▶ [Work item]:
Transcription of the full listing is required, character for character.

▶ [Source information]:
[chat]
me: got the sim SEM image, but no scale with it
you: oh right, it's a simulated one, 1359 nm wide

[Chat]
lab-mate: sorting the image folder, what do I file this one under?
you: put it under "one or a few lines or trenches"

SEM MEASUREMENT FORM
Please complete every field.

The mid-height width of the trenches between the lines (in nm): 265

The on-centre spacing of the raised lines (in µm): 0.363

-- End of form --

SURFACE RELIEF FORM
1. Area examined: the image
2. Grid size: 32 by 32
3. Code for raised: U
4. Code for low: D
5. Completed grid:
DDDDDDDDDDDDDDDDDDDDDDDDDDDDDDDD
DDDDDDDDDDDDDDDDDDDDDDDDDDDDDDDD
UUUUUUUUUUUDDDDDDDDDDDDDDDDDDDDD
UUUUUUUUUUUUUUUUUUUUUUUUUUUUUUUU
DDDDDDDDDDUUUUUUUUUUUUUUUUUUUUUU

▶ [Written answer]:
[chat]
me: got the sim SEM image, but no scale with it
you: oh right, it's a simulated one, 1359 nm wide

[Chat]
lab-mate: sorting the image folder, what do I file this one under?
you: put it under "one or a few lines or trenches"

SEM MEASUREMENT FORM
Please complete every field.

The mid-height width of the trenches between the lines (in nm): 265

The on-centre spacing of the raised lines (in µm): 0.363

-- End of form --

SURFACE RELIEF FORM
1. Area examined: the image
2. Grid size: 32 by 32
3. Code for raised: U
4. Code for low: D
5. Completed grid:
DDDDDDDDDDDDDDDDDDDDDDDDDDDDDDDD
DDDDDDDDDDDDDDDDDDDDDDDDDDDDDDDD
UUUUUUUUUUUDDDDDDDDDDDDDDDDDDDDD
UUUUUUUUUUUUUUUUUUUUUUUUUUUUUUUU
DDDDDDDDDDUUUUUUUUUUUUUUUUUUUUUU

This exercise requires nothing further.